**DATA FOR ANALYSIS:**
________
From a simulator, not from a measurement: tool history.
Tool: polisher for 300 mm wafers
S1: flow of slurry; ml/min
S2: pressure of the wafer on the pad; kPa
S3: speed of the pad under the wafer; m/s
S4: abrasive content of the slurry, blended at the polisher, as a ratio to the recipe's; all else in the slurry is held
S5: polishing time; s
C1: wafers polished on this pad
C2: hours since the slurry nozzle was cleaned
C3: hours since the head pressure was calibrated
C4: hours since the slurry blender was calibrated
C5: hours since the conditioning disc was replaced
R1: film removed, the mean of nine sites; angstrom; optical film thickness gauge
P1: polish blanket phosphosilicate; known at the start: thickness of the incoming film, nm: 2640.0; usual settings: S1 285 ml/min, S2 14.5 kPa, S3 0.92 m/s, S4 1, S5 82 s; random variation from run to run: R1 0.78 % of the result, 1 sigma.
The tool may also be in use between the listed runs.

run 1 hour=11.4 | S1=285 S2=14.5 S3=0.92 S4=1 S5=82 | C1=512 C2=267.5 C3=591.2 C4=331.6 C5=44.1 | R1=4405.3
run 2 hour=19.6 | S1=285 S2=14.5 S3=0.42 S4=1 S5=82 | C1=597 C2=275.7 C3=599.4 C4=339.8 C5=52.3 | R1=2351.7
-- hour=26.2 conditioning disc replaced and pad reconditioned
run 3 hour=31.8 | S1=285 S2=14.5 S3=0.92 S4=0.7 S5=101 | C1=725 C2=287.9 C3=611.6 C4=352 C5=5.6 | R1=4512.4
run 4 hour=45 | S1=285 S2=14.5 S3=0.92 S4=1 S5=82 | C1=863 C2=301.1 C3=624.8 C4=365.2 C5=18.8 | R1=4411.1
________

**ASSIGNED TASK:** Output, unchanged, the lines of the listing above from the first one through the one holding "run 3 hour=31.8". Leave out every line after it.

**RESPONSE BOX:**
From a simulator, not from a measurement: tool history.
Tool: polisher for 300 mm wafers
S1: flow of slurry; ml/min
S2: pressure of the wafer on the pad; kPa
S3: speed of the pad under the wafer; m/s
S4: abrasive content of the slurry, blended at the polisher, as a ratio to the recipe's; all else in the slurry is held
S5: polishing time; s
C1: wafers polished on this pad
C2: hours since the slurry nozzle was cleaned
C3: hours since the head pressure was calibrated
C4: hours since the slurry blender was calibrated
C5: hours since the conditioning disc was replaced
R1: film removed, the mean of nine sites; angstrom; optical film thickness gauge
P1: polish blanket phosphosilicate; known at the start: thickness of the incoming film, nm: 2640.0; usual settings: S1 285 ml/min, S2 14.5 kPa, S3 0.92 m/s, S4 1, S5 82 s; random variation from run to run: R1 0.78 % of the result, 1 sigma.
The tool may also be in use between the listed runs.

run 1 hour=11.4 | S1=285 S2=14.5 S3=0.92 S4=1 S5=82 | C1=512 C2=267.5 C3=591.2 C4=331.6 C5=44.1 | R1=4405.3
run 2 hour=19.6 | S1=285 S2=14.5 S3=0.42 S4=1 S5=82 | C1=597 C2=275.7 C3=599.4 C4=339.8 C5=52.3 | R1=2351.7
-- hour=26.2 conditioning disc replaced and pad reconditioned
run 3 hour=31.8 | S1=285 S2=14.5 S3=0.92 S4=0.7 S5=101 | C1=725 C2=287.9 C3=611.6 C4=352 C5=5.6 | R1=4512.4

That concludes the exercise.